__Requirement__: Copy the data exactly. No line may be skipped.

__Data to examine__:
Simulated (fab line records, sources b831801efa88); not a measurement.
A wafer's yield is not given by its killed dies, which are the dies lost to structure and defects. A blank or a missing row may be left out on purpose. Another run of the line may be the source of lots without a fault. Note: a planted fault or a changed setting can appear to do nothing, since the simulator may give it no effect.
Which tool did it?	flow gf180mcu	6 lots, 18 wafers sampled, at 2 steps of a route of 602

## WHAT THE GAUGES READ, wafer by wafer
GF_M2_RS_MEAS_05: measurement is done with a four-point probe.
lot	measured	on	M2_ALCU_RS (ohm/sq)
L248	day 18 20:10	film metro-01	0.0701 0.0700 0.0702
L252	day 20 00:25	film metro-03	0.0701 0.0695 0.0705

__Solution__:
Simulated (fab line records, sources b831801efa88); not a measurement.
A wafer's yield is not given by its killed dies, which are the dies lost to structure and defects. A blank or a missing row may be left out on purpose. Another run of the line may be the source of lots without a fault. Note: a planted fault or a changed setting can appear to do nothing, since the simulator may give it no effect.
Which tool did it?	flow gf180mcu	6 lots, 18 wafers sampled, at 2 steps of a route of 602

## WHAT THE GAUGES READ, wafer by wafer
GF_M2_RS_MEAS_05: measurement is done with a four-point probe.
lot	measured	on	M2_ALCU_RS (ohm/sq)
L248	day 18 20:10	film metro-01	0.0701 0.0700 0.0702
L252	day 20 00:25	film metro-03	0.0701 0.0695 0.0705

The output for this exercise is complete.